..............................
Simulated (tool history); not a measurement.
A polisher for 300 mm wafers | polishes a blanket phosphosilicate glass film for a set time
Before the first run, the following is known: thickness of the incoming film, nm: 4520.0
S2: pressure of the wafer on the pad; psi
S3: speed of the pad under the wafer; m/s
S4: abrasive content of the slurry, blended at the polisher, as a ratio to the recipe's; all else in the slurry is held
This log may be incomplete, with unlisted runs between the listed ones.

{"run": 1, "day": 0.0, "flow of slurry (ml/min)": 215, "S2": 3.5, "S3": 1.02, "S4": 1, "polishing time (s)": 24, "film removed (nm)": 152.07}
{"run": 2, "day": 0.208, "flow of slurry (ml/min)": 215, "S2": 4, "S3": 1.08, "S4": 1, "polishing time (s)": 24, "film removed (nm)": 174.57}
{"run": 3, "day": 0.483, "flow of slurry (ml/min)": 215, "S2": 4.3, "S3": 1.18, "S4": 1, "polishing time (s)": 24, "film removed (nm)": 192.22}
..............................

> ACTIVITY
The material above must be output in full. Keep every word as it is.

> TASK SOLUTION
Simulated (tool history); not a measurement.
A polisher for 300 mm wafers | polishes a blanket phosphosilicate glass film for a set time
Before the first run, the following is known: thickness of the incoming film, nm: 4520.0
S2: pressure of the wafer on the pad; psi
S3: speed of the pad under the wafer; m/s
S4: abrasive content of the slurry, blended at the polisher, as a ratio to the recipe's; all else in the slurry is held
This log may be incomplete, with unlisted runs between the listed ones.

{"run": 1, "day": 0.0, "flow of slurry (ml/min)": 215, "S2": 3.5, "S3": 1.02, "S4": 1, "polishing time (s)": 24, "film removed (nm)": 152.07}
{"run": 2, "day": 0.208, "flow of slurry (ml/min)": 215, "S2": 4, "S3": 1.08, "S4": 1, "polishing time (s)": 24, "film removed (nm)": 174.57}
{"run": 3, "day": 0.483, "flow of slurry (ml/min)": 215, "S2": 4.3, "S3": 1.18, "S4": 1, "polishing time (s)": 24, "film removed (nm)": 192.22}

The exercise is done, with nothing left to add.